ENTRIES PROVIDED:

- - - - -

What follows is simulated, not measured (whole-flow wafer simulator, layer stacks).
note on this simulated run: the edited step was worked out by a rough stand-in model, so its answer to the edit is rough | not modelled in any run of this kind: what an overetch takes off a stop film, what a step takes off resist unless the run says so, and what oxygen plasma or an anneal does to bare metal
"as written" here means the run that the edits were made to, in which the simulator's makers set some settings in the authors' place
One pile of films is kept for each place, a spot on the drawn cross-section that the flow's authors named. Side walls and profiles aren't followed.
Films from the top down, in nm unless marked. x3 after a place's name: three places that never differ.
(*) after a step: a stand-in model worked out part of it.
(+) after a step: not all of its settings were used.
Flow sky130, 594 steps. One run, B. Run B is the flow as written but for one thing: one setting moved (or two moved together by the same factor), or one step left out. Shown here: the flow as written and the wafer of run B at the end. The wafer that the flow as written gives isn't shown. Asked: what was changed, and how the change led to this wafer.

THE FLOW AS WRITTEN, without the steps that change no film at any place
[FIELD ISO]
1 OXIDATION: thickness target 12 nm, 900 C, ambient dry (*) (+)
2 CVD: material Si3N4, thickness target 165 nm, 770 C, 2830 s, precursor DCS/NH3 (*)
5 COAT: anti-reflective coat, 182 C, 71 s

- - - - -

ACTION ITEM:
What is wanted is the full set of entries above, reproduced exactly.

RESULT:
What follows is simulated, not measured (whole-flow wafer simulator, layer stacks).
note on this simulated run: the edited step was worked out by a rough stand-in model, so its answer to the edit is rough | not modelled in any run of this kind: what an overetch takes off a stop film, what a step takes off resist unless the run says so, and what oxygen plasma or an anneal does to bare metal
"as written" here means the run that the edits were made to, in which the simulator's makers set some settings in the authors' place
One pile of films is kept for each place, a spot on the drawn cross-section that the flow's authors named. Side walls and profiles aren't followed.
Films from the top down, in nm unless marked. x3 after a place's name: three places that never differ.
(*) after a step: a stand-in model worked out part of it.
(+) after a step: not all of its settings were used.
Flow sky130, 594 steps. One run, B. Run B is the flow as written but for one thing: one setting moved (or two moved together by the same factor), or one step left out. Shown here: the flow as written and the wafer of run B at the end. The wafer that the flow as written gives isn't shown. Asked: what was changed, and how the change led to this wafer.

THE FLOW AS WRITTEN, without the steps that change no film at any place
[FIELD ISO]
1 OXIDATION: thickness target 12 nm, 900 C, ambient dry (*) (+)
2 CVD: material Si3N4, thickness target 165 nm, 770 C, 2830 s, precursor DCS/NH3 (*)
5 COAT: anti-reflective coat, 182 C, 71 s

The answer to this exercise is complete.